§ ACTION ITEM:
Write out each record again exactly as it stands.

§ EXCERPTED DATA:
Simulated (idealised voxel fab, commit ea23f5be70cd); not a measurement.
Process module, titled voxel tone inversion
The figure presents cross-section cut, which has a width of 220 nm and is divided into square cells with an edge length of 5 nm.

§ WORKED SOLUTION:
Simulated (idealised voxel fab, commit ea23f5be70cd); not a measurement.
Process module, titled voxel tone inversion
The figure presents cross-section cut, which has a width of 220 nm and is divided into square cells with an edge length of 5 nm.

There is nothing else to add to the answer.